— Data for analysis —
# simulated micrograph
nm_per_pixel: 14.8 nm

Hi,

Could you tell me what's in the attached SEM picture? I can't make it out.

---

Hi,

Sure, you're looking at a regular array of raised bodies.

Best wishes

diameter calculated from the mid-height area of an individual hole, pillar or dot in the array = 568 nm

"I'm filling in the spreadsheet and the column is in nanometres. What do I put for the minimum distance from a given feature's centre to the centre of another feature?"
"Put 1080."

— Work task —
Exactly as written, reproduce the lines of the data above from the first line through the line where "diameter calculated from" appears.

— Task result —
# simulated micrograph
nm_per_pixel: 14.8 nm

Hi,

Could you tell me what's in the attached SEM picture? I can't make it out.

---

Hi,

Sure, you're looking at a regular array of raised bodies.

Best wishes

diameter calculated from the mid-height area of an individual hole, pillar or dot in the array = 568 nm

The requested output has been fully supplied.